[[ EXTRACTED ENTRIES open ]]

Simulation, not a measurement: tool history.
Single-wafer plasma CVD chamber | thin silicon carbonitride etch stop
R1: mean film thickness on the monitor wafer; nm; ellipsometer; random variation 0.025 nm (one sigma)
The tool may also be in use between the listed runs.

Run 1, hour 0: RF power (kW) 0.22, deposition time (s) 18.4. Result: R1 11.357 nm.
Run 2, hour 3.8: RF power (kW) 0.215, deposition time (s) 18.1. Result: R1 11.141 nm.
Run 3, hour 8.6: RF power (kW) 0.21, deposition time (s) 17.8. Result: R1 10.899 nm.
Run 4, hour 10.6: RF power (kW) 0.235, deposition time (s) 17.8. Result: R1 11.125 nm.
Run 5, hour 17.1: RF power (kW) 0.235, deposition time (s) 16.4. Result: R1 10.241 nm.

[[ EXTRACTED ENTRIES closed ]]

WORK TASK: Copy down the material exactly as written.

YOUR SOLUTION:
Simulation, not a measurement: tool history.
Single-wafer plasma CVD chamber | thin silicon carbonitride etch stop
R1: mean film thickness on the monitor wafer; nm; ellipsometer; random variation 0.025 nm (one sigma)
The tool may also be in use between the listed runs.

Run 1, hour 0: RF power (kW) 0.22, deposition time (s) 18.4. Result: R1 11.357 nm.
Run 2, hour 3.8: RF power (kW) 0.215, deposition time (s) 18.1. Result: R1 11.141 nm.
Run 3, hour 8.6: RF power (kW) 0.21, deposition time (s) 17.8. Result: R1 10.899 nm.
Run 4, hour 10.6: RF power (kW) 0.235, deposition time (s) 17.8. Result: R1 11.125 nm.
Run 5, hour 17.1: RF power (kW) 0.235, deposition time (s) 16.4. Result: R1 10.241 nm.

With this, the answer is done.